Transcribe the following records in full, exactly as shown.

== Data listing
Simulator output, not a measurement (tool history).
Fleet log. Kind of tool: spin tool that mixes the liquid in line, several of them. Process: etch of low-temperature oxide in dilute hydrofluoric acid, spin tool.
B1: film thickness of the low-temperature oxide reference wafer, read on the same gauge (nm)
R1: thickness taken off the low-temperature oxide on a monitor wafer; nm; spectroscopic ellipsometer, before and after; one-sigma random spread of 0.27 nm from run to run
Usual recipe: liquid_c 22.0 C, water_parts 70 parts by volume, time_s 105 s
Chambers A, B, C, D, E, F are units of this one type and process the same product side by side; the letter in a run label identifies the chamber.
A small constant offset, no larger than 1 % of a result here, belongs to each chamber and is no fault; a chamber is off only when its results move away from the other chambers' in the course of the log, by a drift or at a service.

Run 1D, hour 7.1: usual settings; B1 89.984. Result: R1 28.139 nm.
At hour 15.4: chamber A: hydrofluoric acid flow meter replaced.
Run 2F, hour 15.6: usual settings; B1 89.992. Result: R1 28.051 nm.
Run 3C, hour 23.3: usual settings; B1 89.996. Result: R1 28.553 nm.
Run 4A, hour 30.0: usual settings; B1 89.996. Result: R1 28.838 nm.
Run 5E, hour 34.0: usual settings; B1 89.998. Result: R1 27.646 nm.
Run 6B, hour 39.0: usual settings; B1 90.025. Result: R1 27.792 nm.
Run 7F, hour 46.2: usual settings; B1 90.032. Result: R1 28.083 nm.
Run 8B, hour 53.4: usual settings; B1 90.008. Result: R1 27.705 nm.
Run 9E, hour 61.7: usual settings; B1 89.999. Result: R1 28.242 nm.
====

» **Response area**
Simulator output, not a measurement (tool history).
Fleet log. Kind of tool: spin tool that mixes the liquid in line, several of them. Process: etch of low-temperature oxide in dilute hydrofluoric acid, spin tool.
B1: film thickness of the low-temperature oxide reference wafer, read on the same gauge (nm)
R1: thickness taken off the low-temperature oxide on a monitor wafer; nm; spectroscopic ellipsometer, before and after; one-sigma random spread of 0.27 nm from run to run
Usual recipe: liquid_c 22.0 C, water_parts 70 parts by volume, time_s 105 s
Chambers A, B, C, D, E, F are units of this one type and process the same product side by side; the letter in a run label identifies the chamber.
A small constant offset, no larger than 1 % of a result here, belongs to each chamber and is no fault; a chamber is off only when its results move away from the other chambers' in the course of the log, by a drift or at a service.

Run 1D, hour 7.1: usual settings; B1 89.984. Result: R1 28.139 nm.
At hour 15.4: chamber A: hydrofluoric acid flow meter replaced.
Run 2F, hour 15.6: usual settings; B1 89.992. Result: R1 28.051 nm.
Run 3C, hour 23.3: usual settings; B1 89.996. Result: R1 28.553 nm.
Run 4A, hour 30.0: usual settings; B1 89.996. Result: R1 28.838 nm.
Run 5E, hour 34.0: usual settings; B1 89.998. Result: R1 27.646 nm.
Run 6B, hour 39.0: usual settings; B1 90.025. Result: R1 27.792 nm.
Run 7F, hour 46.2: usual settings; B1 90.032. Result: R1 28.083 nm.
Run 8B, hour 53.4: usual settings; B1 90.008. Result: R1 27.705 nm.
Run 9E, hour 61.7: usual settings; B1 89.999. Result: R1 28.242 nm.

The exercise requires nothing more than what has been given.